##### Data for analysis #####

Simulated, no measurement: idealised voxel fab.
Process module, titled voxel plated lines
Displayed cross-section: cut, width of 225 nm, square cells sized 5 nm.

#####

Retype every line of the listing exactly as it appears.

Simulated, no measurement: idealised voxel fab.
Process module, titled voxel plated lines
Displayed cross-section: cut, width of 225 nm, square cells sized 5 nm.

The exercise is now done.